» **Work task**
Below are the records; restate word for word the lines from the first through the one containing "Section cut is", and only those.

------

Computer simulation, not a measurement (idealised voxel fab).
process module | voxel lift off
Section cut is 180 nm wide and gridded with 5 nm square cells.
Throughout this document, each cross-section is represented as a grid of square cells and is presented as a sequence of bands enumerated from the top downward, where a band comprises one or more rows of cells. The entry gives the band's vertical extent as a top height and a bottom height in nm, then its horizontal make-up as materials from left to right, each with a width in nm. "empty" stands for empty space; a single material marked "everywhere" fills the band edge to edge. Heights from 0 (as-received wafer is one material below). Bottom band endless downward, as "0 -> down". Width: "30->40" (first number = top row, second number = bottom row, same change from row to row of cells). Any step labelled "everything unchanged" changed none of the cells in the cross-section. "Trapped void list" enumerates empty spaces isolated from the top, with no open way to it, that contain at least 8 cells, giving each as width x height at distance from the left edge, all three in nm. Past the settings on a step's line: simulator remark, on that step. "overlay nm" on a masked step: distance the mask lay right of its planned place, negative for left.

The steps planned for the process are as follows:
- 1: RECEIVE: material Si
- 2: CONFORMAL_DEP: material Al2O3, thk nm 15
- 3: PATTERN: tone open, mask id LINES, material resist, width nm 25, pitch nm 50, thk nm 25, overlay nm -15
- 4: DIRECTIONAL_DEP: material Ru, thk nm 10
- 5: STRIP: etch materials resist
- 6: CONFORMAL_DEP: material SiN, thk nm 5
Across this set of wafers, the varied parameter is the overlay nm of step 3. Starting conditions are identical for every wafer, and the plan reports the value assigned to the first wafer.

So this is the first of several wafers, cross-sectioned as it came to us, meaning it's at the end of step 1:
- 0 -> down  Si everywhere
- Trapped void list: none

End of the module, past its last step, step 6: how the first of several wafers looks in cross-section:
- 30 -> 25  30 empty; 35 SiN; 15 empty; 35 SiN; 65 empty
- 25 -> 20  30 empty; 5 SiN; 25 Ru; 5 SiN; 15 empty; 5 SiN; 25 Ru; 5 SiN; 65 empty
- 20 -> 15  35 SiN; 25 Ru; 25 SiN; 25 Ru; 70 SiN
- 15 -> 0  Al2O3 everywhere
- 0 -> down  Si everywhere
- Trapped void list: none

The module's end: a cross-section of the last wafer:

------

» **Expected answer**
Computer simulation, not a measurement (idealised voxel fab).
process module | voxel lift off
Section cut is 180 nm wide and gridded with 5 nm square cells.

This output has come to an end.